* Work instruction
Among the entries below, one stretch runs from the line that contains "15 down to 10 | SiN full width" through the line that contains "Transition step, before and after shown above: STRIP". Repeat that stretch exactly, ends included, and only that.

* Excerpted records
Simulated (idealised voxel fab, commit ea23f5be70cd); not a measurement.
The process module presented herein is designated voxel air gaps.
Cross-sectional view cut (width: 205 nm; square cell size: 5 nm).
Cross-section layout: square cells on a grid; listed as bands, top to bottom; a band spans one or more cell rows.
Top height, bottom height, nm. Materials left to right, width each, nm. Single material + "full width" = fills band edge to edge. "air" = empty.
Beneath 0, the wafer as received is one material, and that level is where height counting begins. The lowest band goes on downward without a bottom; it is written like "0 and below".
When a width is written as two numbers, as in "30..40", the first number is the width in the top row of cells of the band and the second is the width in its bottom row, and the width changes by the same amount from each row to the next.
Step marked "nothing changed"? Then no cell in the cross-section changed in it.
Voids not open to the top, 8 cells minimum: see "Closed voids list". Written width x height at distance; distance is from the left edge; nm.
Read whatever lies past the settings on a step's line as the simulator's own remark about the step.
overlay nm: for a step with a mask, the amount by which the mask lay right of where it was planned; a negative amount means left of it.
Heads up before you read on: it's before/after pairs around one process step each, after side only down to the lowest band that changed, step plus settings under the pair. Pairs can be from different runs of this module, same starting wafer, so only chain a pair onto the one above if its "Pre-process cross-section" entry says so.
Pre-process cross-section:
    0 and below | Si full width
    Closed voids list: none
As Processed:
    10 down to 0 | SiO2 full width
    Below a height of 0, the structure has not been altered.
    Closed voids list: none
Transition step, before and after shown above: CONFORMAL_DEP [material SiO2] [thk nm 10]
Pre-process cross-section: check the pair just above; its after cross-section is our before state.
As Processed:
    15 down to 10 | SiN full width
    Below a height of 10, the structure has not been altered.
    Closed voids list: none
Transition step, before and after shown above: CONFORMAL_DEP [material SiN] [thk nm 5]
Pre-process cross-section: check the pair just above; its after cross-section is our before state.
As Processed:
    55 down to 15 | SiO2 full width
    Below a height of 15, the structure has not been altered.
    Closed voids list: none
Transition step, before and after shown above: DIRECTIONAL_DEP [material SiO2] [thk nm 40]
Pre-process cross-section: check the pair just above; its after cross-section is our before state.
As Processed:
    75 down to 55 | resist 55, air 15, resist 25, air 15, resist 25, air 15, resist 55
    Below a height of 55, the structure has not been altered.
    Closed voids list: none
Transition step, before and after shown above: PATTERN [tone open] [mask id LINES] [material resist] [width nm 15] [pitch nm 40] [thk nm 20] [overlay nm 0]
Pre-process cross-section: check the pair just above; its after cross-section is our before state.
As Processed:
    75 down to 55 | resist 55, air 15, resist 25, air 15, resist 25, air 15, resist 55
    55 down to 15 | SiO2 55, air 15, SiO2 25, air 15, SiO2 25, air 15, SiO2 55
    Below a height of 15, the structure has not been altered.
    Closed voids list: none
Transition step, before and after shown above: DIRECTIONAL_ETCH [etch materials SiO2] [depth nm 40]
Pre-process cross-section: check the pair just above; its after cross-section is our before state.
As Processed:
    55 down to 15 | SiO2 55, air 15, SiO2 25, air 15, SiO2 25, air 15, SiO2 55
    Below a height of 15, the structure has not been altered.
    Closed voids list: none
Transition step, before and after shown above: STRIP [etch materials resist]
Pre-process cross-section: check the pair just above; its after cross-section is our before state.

* Response area
    15 down to 10 | SiN full width
    Below a height of 10, the structure has not been altered.
    Closed voids list: none
Transition step, before and after shown above: CONFORMAL_DEP [material SiN] [thk nm 5]
Pre-process cross-section: check the pair just above; its after cross-section is our before state.
As Processed:
    55 down to 15 | SiO2 full width
    Below a height of 15, the structure has not been altered.
    Closed voids list: none
Transition step, before and after shown above: DIRECTIONAL_DEP [material SiO2] [thk nm 40]
Pre-process cross-section: check the pair just above; its after cross-section is our before state.
As Processed:
    75 down to 55 | resist 55, air 15, resist 25, air 15, resist 25, air 15, resist 55
    Below a height of 55, the structure has not been altered.
    Closed voids list: none
Transition step, before and after shown above: PATTERN [tone open] [mask id LINES] [material resist] [width nm 15] [pitch nm 40] [thk nm 20] [overlay nm 0]
Pre-process cross-section: check the pair just above; its after cross-section is our before state.
As Processed:
    75 down to 55 | resist 55, air 15, resist 25, air 15, resist 25, air 15, resist 55
    55 down to 15 | SiO2 55, air 15, SiO2 25, air 15, SiO2 25, air 15, SiO2 55
    Below a height of 15, the structure has not been altered.
    Closed voids list: none
Transition step, before and after shown above: DIRECTIONAL_ETCH [etch materials SiO2] [depth nm 40]
Pre-process cross-section: check the pair just above; its after cross-section is our before state.
As Processed:
    55 down to 15 | SiO2 55, air 15, SiO2 25, air 15, SiO2 25, air 15, SiO2 55
    Below a height of 15, the structure has not been altered.
    Closed voids list: none
Transition step, before and after shown above: STRIP [etch materials resist]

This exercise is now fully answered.